--- START ---
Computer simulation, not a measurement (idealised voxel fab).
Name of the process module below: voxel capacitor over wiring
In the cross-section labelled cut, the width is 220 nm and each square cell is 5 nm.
--- END ---

EXERCISE
Write every line of the material out again exactly.

YOUR SOLUTION
Computer simulation, not a measurement (idealised voxel fab).
Name of the process module below: voxel capacitor over wiring
In the cross-section labelled cut, the width is 220 nm and each square cell is 5 nm.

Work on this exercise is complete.